----------
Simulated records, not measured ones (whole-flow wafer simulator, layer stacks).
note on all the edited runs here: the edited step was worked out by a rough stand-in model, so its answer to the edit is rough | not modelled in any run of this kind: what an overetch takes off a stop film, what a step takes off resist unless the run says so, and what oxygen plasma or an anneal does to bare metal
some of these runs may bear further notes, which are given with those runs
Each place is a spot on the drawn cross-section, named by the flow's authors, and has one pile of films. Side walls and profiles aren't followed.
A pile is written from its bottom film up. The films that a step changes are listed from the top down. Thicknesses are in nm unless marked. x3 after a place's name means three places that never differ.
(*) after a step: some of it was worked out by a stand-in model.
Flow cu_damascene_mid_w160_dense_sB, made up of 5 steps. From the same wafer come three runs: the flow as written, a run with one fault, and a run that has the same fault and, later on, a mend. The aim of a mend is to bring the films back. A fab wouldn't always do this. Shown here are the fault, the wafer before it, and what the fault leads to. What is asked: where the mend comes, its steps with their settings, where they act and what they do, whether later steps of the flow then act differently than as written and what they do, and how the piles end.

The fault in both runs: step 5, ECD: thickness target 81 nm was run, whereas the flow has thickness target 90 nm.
----------

Your task is to set down again, exactly, every line from the beginning of the listing through the line with "Flow cu_damascene_mid_w160_dense_sB, made".

Simulated records, not measured ones (whole-flow wafer simulator, layer stacks).
note on all the edited runs here: the edited step was worked out by a rough stand-in model, so its answer to the edit is rough | not modelled in any run of this kind: what an overetch takes off a stop film, what a step takes off resist unless the run says so, and what oxygen plasma or an anneal does to bare metal
some of these runs may bear further notes, which are given with those runs
Each place is a spot on the drawn cross-section, named by the flow's authors, and has one pile of films. Side walls and profiles aren't followed.
A pile is written from its bottom film up. The films that a step changes are listed from the top down. Thicknesses are in nm unless marked. x3 after a place's name means three places that never differ.
(*) after a step: some of it was worked out by a stand-in model.
Flow cu_damascene_mid_w160_dense_sB, made up of 5 steps. From the same wafer come three runs: the flow as written, a run with one fault, and a run that has the same fault and, later on, a mend. The aim of a mend is to bring the films back. A fab wouldn't always do this. Shown here are the fault, the wafer before it, and what the fault leads to. What is asked: where the mend comes, its steps with their settings, where they act and what they do, whether later steps of the flow then act differently than as written and what they do, and how the piles end.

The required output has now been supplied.